===== SUPPLIED INFORMATION =====
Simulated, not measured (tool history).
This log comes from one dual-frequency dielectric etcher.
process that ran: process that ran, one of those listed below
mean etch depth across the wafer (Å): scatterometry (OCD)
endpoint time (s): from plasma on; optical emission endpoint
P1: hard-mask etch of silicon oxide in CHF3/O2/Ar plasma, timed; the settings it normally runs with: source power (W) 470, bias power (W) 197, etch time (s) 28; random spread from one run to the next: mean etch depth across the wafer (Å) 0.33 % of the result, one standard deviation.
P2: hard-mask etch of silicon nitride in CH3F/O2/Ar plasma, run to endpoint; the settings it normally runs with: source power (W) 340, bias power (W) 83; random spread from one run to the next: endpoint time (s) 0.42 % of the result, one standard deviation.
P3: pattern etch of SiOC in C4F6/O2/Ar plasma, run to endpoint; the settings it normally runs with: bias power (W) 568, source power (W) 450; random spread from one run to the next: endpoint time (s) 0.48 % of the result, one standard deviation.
=====

ACTIVITY -
Repeat the lines above with every word intact.

TASK SOLUTION -
Simulated, not measured (tool history).
This log comes from one dual-frequency dielectric etcher.
process that ran: process that ran, one of those listed below
mean etch depth across the wafer (Å): scatterometry (OCD)
endpoint time (s): from plasma on; optical emission endpoint
P1: hard-mask etch of silicon oxide in CHF3/O2/Ar plasma, timed; the settings it normally runs with: source power (W) 470, bias power (W) 197, etch time (s) 28; random spread from one run to the next: mean etch depth across the wafer (Å) 0.33 % of the result, one standard deviation.
P2: hard-mask etch of silicon nitride in CH3F/O2/Ar plasma, run to endpoint; the settings it normally runs with: source power (W) 340, bias power (W) 83; random spread from one run to the next: endpoint time (s) 0.42 % of the result, one standard deviation.
P3: pattern etch of SiOC in C4F6/O2/Ar plasma, run to endpoint; the settings it normally runs with: bias power (W) 568, source power (W) 450; random spread from one run to the next: endpoint time (s) 0.48 % of the result, one standard deviation.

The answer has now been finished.